★ ★ ★ ★

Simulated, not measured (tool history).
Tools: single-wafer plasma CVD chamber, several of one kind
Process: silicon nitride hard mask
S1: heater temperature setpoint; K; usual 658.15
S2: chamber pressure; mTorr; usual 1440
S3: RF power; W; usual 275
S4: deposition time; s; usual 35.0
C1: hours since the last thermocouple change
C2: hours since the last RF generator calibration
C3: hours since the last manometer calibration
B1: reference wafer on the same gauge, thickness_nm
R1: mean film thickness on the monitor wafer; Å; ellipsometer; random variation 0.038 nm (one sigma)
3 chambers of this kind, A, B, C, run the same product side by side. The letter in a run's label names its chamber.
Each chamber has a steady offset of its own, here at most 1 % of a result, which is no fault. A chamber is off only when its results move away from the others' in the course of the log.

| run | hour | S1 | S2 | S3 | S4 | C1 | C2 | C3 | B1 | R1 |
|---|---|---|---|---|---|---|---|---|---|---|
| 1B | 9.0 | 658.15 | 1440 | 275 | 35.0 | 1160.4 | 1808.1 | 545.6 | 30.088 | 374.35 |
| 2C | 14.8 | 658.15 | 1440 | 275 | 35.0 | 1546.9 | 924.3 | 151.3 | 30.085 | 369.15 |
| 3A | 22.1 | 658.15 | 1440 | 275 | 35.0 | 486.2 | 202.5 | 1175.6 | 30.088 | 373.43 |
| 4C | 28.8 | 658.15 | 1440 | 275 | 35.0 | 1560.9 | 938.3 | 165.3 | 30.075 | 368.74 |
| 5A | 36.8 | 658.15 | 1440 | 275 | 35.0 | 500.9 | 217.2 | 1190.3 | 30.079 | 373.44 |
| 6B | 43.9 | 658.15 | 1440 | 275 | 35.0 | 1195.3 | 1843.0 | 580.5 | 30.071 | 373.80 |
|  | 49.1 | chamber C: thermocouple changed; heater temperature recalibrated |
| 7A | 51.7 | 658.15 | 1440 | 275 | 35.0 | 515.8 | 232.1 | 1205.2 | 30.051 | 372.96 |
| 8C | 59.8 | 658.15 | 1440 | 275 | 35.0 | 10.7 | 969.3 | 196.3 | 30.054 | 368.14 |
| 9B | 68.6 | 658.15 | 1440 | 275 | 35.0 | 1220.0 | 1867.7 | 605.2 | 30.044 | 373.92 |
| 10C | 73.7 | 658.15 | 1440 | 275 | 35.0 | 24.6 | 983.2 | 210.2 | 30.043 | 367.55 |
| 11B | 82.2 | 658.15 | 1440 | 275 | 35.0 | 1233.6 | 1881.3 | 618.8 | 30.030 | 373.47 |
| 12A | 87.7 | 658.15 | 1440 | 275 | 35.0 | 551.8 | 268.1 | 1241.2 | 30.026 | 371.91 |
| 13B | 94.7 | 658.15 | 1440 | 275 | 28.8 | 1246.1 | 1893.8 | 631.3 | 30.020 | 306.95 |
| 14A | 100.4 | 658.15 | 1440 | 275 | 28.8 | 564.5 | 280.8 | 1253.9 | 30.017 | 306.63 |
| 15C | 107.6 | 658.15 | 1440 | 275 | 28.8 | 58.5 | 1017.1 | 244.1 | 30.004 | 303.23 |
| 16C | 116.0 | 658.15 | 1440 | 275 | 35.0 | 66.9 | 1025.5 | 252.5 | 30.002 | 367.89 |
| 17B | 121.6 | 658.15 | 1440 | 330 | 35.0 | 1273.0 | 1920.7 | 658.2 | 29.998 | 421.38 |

★ ★ ★ ★

Please make an exact copy of the lines above from the line with "S3: RF power; W; usual 275" through the line with "B1: reference wafer", both ends included.

S3: RF power; W; usual 275
S4: deposition time; s; usual 35.0
C1: hours since the last thermocouple change
C2: hours since the last RF generator calibration
C3: hours since the last manometer calibration
B1: reference wafer on the same gauge, thickness_nm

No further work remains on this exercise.